SOURCE MATERIAL ::
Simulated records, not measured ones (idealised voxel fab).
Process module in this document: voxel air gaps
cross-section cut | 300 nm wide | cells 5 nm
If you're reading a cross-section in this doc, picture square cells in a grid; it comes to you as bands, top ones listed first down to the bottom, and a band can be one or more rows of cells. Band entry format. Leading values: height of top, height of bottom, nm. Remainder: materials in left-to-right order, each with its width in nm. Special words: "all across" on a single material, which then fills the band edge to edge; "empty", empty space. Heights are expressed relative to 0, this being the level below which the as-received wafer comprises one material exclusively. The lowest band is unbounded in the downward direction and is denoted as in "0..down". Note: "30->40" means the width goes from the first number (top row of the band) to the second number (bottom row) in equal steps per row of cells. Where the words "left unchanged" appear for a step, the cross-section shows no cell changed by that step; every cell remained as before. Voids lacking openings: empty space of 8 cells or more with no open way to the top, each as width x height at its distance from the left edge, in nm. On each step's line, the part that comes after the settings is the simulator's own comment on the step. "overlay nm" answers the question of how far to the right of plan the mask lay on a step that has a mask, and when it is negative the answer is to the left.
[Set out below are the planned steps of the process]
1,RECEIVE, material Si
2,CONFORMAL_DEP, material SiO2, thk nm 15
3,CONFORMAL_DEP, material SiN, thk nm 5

BRIEF :: Output all of the entries, exactly as they are written.

WORKED SOLUTION ::
Simulated records, not measured ones (idealised voxel fab).
Process module in this document: voxel air gaps
cross-section cut | 300 nm wide | cells 5 nm
If you're reading a cross-section in this doc, picture square cells in a grid; it comes to you as bands, top ones listed first down to the bottom, and a band can be one or more rows of cells. Band entry format. Leading values: height of top, height of bottom, nm. Remainder: materials in left-to-right order, each with its width in nm. Special words: "all across" on a single material, which then fills the band edge to edge; "empty", empty space. Heights are expressed relative to 0, this being the level below which the as-received wafer comprises one material exclusively. The lowest band is unbounded in the downward direction and is denoted as in "0..down". Note: "30->40" means the width goes from the first number (top row of the band) to the second number (bottom row) in equal steps per row of cells. Where the words "left unchanged" appear for a step, the cross-section shows no cell changed by that step; every cell remained as before. Voids lacking openings: empty space of 8 cells or more with no open way to the top, each as width x height at its distance from the left edge, in nm. On each step's line, the part that comes after the settings is the simulator's own comment on the step. "overlay nm" answers the question of how far to the right of plan the mask lay on a step that has a mask, and when it is negative the answer is to the left.
[Set out below are the planned steps of the process]
1,RECEIVE, material Si
2,CONFORMAL_DEP, material SiO2, thk nm 15
3,CONFORMAL_DEP, material SiN, thk nm 5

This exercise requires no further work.